PROVIDED MATERIAL: Begin
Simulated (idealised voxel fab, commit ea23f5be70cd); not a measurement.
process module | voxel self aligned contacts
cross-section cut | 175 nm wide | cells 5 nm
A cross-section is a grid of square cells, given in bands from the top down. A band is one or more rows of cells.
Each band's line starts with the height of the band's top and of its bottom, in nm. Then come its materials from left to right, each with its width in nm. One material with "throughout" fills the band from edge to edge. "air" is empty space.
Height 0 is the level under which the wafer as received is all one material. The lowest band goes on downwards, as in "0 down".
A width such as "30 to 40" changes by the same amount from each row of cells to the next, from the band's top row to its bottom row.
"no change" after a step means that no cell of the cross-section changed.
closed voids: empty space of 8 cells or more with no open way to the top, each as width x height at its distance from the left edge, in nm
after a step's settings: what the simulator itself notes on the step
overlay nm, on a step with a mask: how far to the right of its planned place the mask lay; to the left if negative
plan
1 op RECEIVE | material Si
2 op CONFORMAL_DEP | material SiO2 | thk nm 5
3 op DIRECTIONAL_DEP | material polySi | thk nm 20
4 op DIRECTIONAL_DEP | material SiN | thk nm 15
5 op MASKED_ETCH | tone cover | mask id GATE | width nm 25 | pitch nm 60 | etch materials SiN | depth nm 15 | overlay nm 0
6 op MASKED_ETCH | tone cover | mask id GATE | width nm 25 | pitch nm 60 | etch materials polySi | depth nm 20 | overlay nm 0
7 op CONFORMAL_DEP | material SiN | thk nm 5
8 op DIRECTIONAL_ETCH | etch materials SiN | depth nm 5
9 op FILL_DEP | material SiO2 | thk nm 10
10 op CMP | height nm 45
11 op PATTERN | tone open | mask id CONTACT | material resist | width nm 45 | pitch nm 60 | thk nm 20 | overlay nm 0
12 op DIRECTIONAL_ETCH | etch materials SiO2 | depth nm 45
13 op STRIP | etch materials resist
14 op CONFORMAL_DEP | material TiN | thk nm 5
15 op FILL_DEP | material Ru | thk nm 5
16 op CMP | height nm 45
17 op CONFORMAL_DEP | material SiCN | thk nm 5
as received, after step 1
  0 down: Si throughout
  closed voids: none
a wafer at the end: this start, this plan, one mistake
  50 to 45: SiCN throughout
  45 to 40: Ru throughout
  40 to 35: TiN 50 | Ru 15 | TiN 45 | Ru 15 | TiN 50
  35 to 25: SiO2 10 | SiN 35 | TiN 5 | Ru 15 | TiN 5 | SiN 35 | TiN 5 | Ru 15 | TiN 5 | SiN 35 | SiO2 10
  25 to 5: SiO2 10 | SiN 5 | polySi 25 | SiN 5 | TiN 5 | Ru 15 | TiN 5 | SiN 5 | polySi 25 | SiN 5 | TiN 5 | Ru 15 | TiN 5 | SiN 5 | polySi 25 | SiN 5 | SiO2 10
PROVIDED MATERIAL: End

» ASSIGNED TASK: In the listing above, reproduce the first line and each one after it through the line that contains "A cross-section is".

» TASK RESPONSE:
Simulated (idealised voxel fab, commit ea23f5be70cd); not a measurement.
process module | voxel self aligned contacts
cross-section cut | 175 nm wide | cells 5 nm
A cross-section is a grid of square cells, given in bands from the top down. A band is one or more rows of cells.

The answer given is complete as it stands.